* Work instruction: Copy exactly, please, the lines of the data from its start through the line containing "Killed dies are".

........

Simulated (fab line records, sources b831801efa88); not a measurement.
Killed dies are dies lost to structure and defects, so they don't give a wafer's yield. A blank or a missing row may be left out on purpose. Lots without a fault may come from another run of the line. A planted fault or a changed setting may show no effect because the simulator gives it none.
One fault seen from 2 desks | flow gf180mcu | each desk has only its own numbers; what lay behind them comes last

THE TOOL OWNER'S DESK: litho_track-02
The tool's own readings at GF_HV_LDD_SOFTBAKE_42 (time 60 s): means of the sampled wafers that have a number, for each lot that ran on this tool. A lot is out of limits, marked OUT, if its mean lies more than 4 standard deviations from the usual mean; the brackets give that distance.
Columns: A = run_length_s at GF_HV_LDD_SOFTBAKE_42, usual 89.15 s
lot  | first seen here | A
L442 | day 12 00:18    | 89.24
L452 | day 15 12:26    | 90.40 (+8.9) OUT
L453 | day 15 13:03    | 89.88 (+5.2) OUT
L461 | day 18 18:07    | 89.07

........

* Task answer:
Simulated (fab line records, sources b831801efa88); not a measurement.
Killed dies are dies lost to structure and defects, so they don't give a wafer's yield. A blank or a missing row may be left out on purpose. Lots without a fault may come from another run of the line. A planted fault or a changed setting may show no effect because the simulator gives it none.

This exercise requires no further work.